Please print the records below word for word.

■ ■ ■

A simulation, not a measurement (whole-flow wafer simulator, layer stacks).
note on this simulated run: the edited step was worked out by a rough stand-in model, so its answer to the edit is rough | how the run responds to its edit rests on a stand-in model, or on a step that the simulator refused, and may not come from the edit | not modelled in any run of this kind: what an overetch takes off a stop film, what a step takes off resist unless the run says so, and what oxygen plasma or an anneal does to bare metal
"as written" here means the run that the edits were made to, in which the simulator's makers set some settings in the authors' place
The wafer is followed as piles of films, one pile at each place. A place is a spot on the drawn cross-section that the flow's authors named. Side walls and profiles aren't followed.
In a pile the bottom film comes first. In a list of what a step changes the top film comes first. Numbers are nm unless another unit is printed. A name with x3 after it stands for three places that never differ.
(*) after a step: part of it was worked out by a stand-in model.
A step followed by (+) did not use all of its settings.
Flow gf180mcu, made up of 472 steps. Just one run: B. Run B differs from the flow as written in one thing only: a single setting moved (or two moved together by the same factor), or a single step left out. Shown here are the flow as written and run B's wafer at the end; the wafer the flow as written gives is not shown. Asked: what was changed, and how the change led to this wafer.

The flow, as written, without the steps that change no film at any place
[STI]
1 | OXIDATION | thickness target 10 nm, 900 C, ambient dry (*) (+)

■ ■ ■

__ANSWER BOX__:
A simulation, not a measurement (whole-flow wafer simulator, layer stacks).
note on this simulated run: the edited step was worked out by a rough stand-in model, so its answer to the edit is rough | how the run responds to its edit rests on a stand-in model, or on a step that the simulator refused, and may not come from the edit | not modelled in any run of this kind: what an overetch takes off a stop film, what a step takes off resist unless the run says so, and what oxygen plasma or an anneal does to bare metal
"as written" here means the run that the edits were made to, in which the simulator's makers set some settings in the authors' place
The wafer is followed as piles of films, one pile at each place. A place is a spot on the drawn cross-section that the flow's authors named. Side walls and profiles aren't followed.
In a pile the bottom film comes first. In a list of what a step changes the top film comes first. Numbers are nm unless another unit is printed. A name with x3 after it stands for three places that never differ.
(*) after a step: part of it was worked out by a stand-in model.
A step followed by (+) did not use all of its settings.
Flow gf180mcu, made up of 472 steps. Just one run: B. Run B differs from the flow as written in one thing only: a single setting moved (or two moved together by the same factor), or a single step left out. Shown here are the flow as written and run B's wafer at the end; the wafer the flow as written gives is not shown. Asked: what was changed, and how the change led to this wafer.

The flow, as written, without the steps that change no film at any place
[STI]
1 | OXIDATION | thickness target 10 nm, 900 C, ambient dry (*) (+)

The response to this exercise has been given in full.